(Provided records begins)

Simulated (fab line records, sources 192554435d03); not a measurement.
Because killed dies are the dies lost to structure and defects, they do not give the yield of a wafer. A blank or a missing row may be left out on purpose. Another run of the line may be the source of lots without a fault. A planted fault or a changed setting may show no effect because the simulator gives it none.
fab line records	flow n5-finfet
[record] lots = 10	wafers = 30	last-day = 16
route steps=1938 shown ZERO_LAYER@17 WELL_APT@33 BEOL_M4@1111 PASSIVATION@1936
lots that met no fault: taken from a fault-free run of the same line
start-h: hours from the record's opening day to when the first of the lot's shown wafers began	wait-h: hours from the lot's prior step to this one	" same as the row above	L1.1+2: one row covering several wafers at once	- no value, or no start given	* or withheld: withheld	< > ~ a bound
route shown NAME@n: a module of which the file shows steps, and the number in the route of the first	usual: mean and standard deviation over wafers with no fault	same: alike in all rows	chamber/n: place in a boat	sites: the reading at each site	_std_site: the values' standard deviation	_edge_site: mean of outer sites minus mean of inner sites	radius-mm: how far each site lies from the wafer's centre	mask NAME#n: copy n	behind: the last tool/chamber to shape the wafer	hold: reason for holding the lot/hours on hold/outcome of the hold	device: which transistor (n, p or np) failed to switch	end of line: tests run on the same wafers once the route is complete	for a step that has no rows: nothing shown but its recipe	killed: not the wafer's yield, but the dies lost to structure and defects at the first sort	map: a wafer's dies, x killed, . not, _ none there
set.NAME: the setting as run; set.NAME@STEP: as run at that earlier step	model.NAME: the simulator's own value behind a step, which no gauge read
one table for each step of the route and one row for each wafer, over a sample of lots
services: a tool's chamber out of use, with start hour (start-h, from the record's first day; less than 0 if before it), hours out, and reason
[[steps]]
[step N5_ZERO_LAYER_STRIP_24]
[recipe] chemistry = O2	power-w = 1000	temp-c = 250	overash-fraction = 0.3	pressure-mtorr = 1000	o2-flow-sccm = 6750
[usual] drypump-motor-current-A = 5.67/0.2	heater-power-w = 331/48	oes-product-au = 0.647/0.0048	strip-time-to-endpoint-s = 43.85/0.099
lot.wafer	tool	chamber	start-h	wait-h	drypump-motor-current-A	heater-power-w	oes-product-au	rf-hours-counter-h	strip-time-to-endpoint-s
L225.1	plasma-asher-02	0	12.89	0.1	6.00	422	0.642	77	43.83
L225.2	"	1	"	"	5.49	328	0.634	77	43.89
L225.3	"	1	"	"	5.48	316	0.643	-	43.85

(Provided records ends)

All lines from the top of the data through the line containing "lots that met" need to be retyped exactly, and nothing more.

Simulated (fab line records, sources 192554435d03); not a measurement.
Because killed dies are the dies lost to structure and defects, they do not give the yield of a wafer. A blank or a missing row may be left out on purpose. Another run of the line may be the source of lots without a fault. A planted fault or a changed setting may show no effect because the simulator gives it none.
fab line records	flow n5-finfet
[record] lots = 10	wafers = 30	last-day = 16
route steps=1938 shown ZERO_LAYER@17 WELL_APT@33 BEOL_M4@1111 PASSIVATION@1936
lots that met no fault: taken from a fault-free run of the same line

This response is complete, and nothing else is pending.